- _Raw data_
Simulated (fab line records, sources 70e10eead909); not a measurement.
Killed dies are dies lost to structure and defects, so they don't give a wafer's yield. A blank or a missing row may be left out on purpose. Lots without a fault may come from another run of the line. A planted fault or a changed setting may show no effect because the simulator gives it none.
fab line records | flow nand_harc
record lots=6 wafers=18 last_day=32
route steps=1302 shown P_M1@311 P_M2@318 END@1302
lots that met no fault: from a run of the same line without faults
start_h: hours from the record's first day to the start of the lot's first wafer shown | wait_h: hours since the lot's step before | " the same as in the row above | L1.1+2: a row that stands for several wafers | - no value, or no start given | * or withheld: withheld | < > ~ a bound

- _Exercise_
May I have all of the records repeated exactly?

- _Exercise answer_
Simulated (fab line records, sources 70e10eead909); not a measurement.
Killed dies are dies lost to structure and defects, so they don't give a wafer's yield. A blank or a missing row may be left out on purpose. Lots without a fault may come from another run of the line. A planted fault or a changed setting may show no effect because the simulator gives it none.
fab line records | flow nand_harc
record lots=6 wafers=18 last_day=32
route steps=1302 shown P_M1@311 P_M2@318 END@1302
lots that met no fault: from a run of the same line without faults
start_h: hours from the record's first day to the start of the lot's first wafer shown | wait_h: hours since the lot's step before | " the same as in the row above | L1.1+2: a row that stands for several wafers | - no value, or no start given | * or withheld: withheld | < > ~ a bound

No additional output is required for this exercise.